ACTIVITY ▸
Given the material below, return only the lines starting at the line with "170 SPUTTER: material" and ending at the line with "B: Al 555.2 / SiO2 394.5 / (same below)", exactly as they appear.

EXERCISE DATA ▸
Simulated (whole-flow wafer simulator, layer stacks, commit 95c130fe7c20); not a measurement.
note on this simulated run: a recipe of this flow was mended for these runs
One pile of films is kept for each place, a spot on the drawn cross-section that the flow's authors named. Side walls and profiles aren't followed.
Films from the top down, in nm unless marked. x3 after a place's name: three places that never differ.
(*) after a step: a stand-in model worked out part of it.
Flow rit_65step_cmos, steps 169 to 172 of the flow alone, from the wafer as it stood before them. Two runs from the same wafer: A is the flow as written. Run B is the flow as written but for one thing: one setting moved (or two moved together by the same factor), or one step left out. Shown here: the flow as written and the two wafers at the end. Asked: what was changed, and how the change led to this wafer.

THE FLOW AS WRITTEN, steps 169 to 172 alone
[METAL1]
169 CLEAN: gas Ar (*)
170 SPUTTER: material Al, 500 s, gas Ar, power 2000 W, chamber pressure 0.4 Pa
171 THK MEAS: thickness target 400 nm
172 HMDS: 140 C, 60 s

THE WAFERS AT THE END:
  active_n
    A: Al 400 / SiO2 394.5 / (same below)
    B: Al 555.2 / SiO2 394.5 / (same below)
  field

RESPONSE BOX ▸
170 SPUTTER: material Al, 500 s, gas Ar, power 2000 W, chamber pressure 0.4 Pa
171 THK MEAS: thickness target 400 nm
172 HMDS: 140 C, 60 s

THE WAFERS AT THE END:
  active_n
    A: Al 400 / SiO2 394.5 / (same below)
    B: Al 555.2 / SiO2 394.5 / (same below)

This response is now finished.